## REQUIRED ACTION:
Reproduce word for word, from the entries below, the line with "- source: simulation (simulated SEM image)", the line with "HHHHHHHHHHLLLLLL", and every line between them, and nothing more.

** DATA PROVIDED follows **

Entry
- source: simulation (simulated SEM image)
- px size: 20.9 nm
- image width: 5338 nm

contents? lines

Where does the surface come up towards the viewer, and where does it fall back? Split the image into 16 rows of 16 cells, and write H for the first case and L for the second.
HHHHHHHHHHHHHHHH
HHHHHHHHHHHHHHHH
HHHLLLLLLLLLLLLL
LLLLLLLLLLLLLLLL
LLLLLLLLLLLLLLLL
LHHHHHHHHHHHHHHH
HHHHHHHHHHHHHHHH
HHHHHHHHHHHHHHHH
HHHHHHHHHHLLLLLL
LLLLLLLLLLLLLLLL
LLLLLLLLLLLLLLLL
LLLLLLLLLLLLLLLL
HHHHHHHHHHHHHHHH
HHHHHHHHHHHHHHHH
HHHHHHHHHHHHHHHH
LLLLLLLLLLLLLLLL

** End of DATA PROVIDED **

## RESPONSE AREA:
- source: simulation (simulated SEM image)
- px size: 20.9 nm
- image width: 5338 nm

contents? lines

Where does the surface come up towards the viewer, and where does it fall back? Split the image into 16 rows of 16 cells, and write H for the first case and L for the second.
HHHHHHHHHHHHHHHH
HHHHHHHHHHHHHHHH
HHHLLLLLLLLLLLLL
LLLLLLLLLLLLLLLL
LLLLLLLLLLLLLLLL
LHHHHHHHHHHHHHHH
HHHHHHHHHHHHHHHH
HHHHHHHHHHHHHHHH
HHHHHHHHHHLLLLLL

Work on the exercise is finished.